---*---

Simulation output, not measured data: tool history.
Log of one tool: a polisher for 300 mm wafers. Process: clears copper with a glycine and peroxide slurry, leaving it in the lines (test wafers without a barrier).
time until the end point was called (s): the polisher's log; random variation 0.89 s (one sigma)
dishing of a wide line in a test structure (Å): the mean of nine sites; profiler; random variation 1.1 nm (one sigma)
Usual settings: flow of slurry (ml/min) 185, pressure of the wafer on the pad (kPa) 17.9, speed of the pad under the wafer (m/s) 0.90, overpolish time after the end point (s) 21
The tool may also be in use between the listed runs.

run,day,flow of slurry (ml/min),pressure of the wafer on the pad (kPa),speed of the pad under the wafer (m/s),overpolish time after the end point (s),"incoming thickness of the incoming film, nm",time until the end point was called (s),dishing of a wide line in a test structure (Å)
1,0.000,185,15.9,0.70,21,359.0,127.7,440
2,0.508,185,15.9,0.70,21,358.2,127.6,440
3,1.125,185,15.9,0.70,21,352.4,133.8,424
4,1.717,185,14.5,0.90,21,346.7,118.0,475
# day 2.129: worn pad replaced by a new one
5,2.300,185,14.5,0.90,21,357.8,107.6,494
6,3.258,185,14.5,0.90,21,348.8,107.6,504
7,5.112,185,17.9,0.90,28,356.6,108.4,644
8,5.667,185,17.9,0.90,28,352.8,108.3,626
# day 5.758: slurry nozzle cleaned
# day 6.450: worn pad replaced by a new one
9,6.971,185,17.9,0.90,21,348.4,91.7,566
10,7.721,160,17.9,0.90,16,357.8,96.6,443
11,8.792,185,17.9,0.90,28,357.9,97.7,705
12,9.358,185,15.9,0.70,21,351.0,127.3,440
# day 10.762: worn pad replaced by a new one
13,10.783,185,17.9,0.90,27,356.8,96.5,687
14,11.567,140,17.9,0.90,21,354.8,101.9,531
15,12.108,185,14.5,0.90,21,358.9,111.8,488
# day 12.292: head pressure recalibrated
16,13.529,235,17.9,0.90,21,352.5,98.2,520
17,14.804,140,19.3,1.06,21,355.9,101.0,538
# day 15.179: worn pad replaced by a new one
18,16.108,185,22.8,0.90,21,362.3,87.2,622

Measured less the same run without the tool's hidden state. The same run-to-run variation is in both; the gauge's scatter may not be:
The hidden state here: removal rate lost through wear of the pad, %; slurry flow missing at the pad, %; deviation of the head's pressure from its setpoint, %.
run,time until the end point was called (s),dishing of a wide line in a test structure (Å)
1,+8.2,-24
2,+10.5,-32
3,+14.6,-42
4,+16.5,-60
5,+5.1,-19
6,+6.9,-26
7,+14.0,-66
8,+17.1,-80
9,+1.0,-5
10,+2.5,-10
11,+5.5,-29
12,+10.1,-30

---*---

[ACTIVITY] Your answer should be the lines above from the one containing "The tool may" through the one containing "11,+5.5,-29", copied exactly and with both ends kept.

[RESPONSE AREA]
The tool may also be in use between the listed runs.

run,day,flow of slurry (ml/min),pressure of the wafer on the pad (kPa),speed of the pad under the wafer (m/s),overpolish time after the end point (s),"incoming thickness of the incoming film, nm",time until the end point was called (s),dishing of a wide line in a test structure (Å)
1,0.000,185,15.9,0.70,21,359.0,127.7,440
2,0.508,185,15.9,0.70,21,358.2,127.6,440
3,1.125,185,15.9,0.70,21,352.4,133.8,424
4,1.717,185,14.5,0.90,21,346.7,118.0,475
# day 2.129: worn pad replaced by a new one
5,2.300,185,14.5,0.90,21,357.8,107.6,494
6,3.258,185,14.5,0.90,21,348.8,107.6,504
7,5.112,185,17.9,0.90,28,356.6,108.4,644
8,5.667,185,17.9,0.90,28,352.8,108.3,626
# day 5.758: slurry nozzle cleaned
# day 6.450: worn pad replaced by a new one
9,6.971,185,17.9,0.90,21,348.4,91.7,566
10,7.721,160,17.9,0.90,16,357.8,96.6,443
11,8.792,185,17.9,0.90,28,357.9,97.7,705
12,9.358,185,15.9,0.70,21,351.0,127.3,440
# day 10.762: worn pad replaced by a new one
13,10.783,185,17.9,0.90,27,356.8,96.5,687
14,11.567,140,17.9,0.90,21,354.8,101.9,531
15,12.108,185,14.5,0.90,21,358.9,111.8,488
# day 12.292: head pressure recalibrated
16,13.529,235,17.9,0.90,21,352.5,98.2,520
17,14.804,140,19.3,1.06,21,355.9,101.0,538
# day 15.179: worn pad replaced by a new one
18,16.108,185,22.8,0.90,21,362.3,87.2,622

Measured less the same run without the tool's hidden state. The same run-to-run variation is in both; the gauge's scatter may not be:
The hidden state here: removal rate lost through wear of the pad, %; slurry flow missing at the pad, %; deviation of the head's pressure from its setpoint, %.
run,time until the end point was called (s),dishing of a wide line in a test structure (Å)
1,+8.2,-24
2,+10.5,-32
3,+14.6,-42
4,+16.5,-60
5,+5.1,-19
6,+6.9,-26
7,+14.0,-66
8,+17.1,-80
9,+1.0,-5
10,+2.5,-10
11,+5.5,-29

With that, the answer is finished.